* Assigned task *
From the line containing "no;field;entry" down to the line containing "1;main subject of the picture;parallel lines" in the records below, reproduce every line exactly, ends included, and omit all others.

BEGIN

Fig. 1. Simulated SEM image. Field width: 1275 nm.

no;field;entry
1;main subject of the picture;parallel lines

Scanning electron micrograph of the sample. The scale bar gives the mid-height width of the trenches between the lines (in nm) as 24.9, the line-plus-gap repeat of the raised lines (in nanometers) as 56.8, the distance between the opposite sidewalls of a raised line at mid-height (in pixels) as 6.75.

END

* Exercise result *
no;field;entry
1;main subject of the picture;parallel lines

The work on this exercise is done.